Brief
Once the line with "Normal settings on" is found in the data, output it and each following line exactly, up to and including the line with "6 chambers of", and nothing before or after.

Excerpted data
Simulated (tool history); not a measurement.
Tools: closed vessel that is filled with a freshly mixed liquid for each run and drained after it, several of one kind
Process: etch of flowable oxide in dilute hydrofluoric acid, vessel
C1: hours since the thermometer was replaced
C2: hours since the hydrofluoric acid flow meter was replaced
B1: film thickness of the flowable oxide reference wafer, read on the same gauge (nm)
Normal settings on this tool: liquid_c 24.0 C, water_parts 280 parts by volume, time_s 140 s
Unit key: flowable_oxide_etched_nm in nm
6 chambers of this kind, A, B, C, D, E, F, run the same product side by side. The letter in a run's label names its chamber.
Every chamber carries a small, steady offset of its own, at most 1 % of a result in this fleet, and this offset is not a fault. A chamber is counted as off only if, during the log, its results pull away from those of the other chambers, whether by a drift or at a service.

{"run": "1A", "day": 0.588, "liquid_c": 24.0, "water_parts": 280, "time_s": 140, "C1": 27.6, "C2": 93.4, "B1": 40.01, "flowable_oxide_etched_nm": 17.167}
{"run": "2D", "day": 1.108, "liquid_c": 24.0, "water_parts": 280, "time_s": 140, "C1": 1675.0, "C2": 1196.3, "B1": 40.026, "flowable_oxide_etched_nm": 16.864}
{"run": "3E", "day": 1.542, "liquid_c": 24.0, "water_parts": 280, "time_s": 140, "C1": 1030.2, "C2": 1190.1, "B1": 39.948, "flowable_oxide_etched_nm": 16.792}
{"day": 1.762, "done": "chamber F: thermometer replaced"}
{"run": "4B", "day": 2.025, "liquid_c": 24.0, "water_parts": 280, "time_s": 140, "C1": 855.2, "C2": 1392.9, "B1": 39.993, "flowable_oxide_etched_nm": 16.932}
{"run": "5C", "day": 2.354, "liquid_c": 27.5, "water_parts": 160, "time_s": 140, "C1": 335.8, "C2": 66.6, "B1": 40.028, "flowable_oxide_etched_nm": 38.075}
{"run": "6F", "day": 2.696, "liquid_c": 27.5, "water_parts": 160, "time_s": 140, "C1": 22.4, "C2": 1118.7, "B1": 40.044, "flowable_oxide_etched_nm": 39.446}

Response area
Normal settings on this tool: liquid_c 24.0 C, water_parts 280 parts by volume, time_s 140 s
Unit key: flowable_oxide_etched_nm in nm
6 chambers of this kind, A, B, C, D, E, F, run the same product side by side. The letter in a run's label names its chamber.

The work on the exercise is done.